[Start of Attachment]

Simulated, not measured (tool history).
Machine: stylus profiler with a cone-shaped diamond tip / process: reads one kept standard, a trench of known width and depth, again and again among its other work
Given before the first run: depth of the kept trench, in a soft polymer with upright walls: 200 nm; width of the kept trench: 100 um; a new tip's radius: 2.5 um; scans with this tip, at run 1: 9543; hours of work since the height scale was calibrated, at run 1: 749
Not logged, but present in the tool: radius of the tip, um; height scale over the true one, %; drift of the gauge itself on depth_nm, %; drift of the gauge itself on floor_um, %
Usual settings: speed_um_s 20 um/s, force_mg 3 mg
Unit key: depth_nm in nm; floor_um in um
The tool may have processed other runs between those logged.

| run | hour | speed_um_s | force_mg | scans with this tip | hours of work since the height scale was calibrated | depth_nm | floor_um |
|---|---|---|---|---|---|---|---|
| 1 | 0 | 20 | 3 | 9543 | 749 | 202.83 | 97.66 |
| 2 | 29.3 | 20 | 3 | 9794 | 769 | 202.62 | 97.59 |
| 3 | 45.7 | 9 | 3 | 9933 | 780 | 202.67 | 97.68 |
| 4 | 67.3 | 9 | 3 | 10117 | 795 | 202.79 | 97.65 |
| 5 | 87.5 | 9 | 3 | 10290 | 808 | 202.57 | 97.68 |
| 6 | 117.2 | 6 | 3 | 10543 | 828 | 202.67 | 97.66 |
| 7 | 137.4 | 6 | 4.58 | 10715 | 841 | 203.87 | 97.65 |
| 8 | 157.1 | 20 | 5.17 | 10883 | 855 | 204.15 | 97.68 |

[End of Attachment]

WORK INSTRUCTION. Word for word, restate each line of the material.

ANSWER SPACE.
Simulated, not measured (tool history).
Machine: stylus profiler with a cone-shaped diamond tip / process: reads one kept standard, a trench of known width and depth, again and again among its other work
Given before the first run: depth of the kept trench, in a soft polymer with upright walls: 200 nm; width of the kept trench: 100 um; a new tip's radius: 2.5 um; scans with this tip, at run 1: 9543; hours of work since the height scale was calibrated, at run 1: 749
Not logged, but present in the tool: radius of the tip, um; height scale over the true one, %; drift of the gauge itself on depth_nm, %; drift of the gauge itself on floor_um, %
Usual settings: speed_um_s 20 um/s, force_mg 3 mg
Unit key: depth_nm in nm; floor_um in um
The tool may have processed other runs between those logged.

| run | hour | speed_um_s | force_mg | scans with this tip | hours of work since the height scale was calibrated | depth_nm | floor_um |
|---|---|---|---|---|---|---|---|
| 1 | 0 | 20 | 3 | 9543 | 749 | 202.83 | 97.66 |
| 2 | 29.3 | 20 | 3 | 9794 | 769 | 202.62 | 97.59 |
| 3 | 45.7 | 9 | 3 | 9933 | 780 | 202.67 | 97.68 |
| 4 | 67.3 | 9 | 3 | 10117 | 795 | 202.79 | 97.65 |
| 5 | 87.5 | 9 | 3 | 10290 | 808 | 202.57 | 97.68 |
| 6 | 117.2 | 6 | 3 | 10543 | 828 | 202.67 | 97.66 |
| 7 | 137.4 | 6 | 4.58 | 10715 | 841 | 203.87 | 97.65 |
| 8 | 157.1 | 20 | 5.17 | 10883 | 855 | 204.15 | 97.68 |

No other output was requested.